STORED DATA section start
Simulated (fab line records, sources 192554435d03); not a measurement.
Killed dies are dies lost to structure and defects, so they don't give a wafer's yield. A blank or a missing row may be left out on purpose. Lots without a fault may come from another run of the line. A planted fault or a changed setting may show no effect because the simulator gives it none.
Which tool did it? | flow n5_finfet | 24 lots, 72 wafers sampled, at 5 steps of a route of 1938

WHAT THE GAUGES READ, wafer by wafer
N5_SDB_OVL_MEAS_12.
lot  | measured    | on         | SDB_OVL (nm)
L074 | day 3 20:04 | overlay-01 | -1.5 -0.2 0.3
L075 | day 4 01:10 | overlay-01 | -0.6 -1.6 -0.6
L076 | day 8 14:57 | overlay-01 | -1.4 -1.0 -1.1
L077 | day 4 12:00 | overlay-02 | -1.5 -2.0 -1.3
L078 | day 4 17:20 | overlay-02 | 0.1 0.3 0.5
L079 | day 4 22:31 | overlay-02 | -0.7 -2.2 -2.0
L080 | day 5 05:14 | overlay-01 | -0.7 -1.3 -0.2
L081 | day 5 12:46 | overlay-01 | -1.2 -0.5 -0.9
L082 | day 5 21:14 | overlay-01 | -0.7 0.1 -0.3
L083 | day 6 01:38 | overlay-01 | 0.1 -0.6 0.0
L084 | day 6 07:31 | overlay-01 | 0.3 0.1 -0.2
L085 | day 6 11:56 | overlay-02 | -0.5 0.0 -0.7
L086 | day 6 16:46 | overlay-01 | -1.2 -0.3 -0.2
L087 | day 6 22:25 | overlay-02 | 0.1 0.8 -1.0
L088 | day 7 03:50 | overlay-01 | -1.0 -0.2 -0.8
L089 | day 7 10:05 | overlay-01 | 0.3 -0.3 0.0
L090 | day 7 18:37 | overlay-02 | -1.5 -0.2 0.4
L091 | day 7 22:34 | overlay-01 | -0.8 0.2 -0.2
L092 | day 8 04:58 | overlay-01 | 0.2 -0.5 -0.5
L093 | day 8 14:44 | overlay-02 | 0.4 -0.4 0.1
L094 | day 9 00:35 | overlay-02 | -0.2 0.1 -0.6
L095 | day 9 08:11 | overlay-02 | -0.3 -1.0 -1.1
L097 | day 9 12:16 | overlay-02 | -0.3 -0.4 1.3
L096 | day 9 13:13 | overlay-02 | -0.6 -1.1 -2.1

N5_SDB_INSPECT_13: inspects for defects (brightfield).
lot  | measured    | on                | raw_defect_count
STORED DATA section end

**REQUIRED ACTION:** Using the entries above, output exactly the lines between the line holding "WHAT THE GAUGES READ, wafer by wafer" and the line holding "L076 | day 8", end lines included, and nothing more.

**EXERCISE SOLUTION:**
WHAT THE GAUGES READ, wafer by wafer
N5_SDB_OVL_MEAS_12.
lot  | measured    | on         | SDB_OVL (nm)
L074 | day 3 20:04 | overlay-01 | -1.5 -0.2 0.3
L075 | day 4 01:10 | overlay-01 | -0.6 -1.6 -0.6
L076 | day 8 14:57 | overlay-01 | -1.4 -1.0 -1.1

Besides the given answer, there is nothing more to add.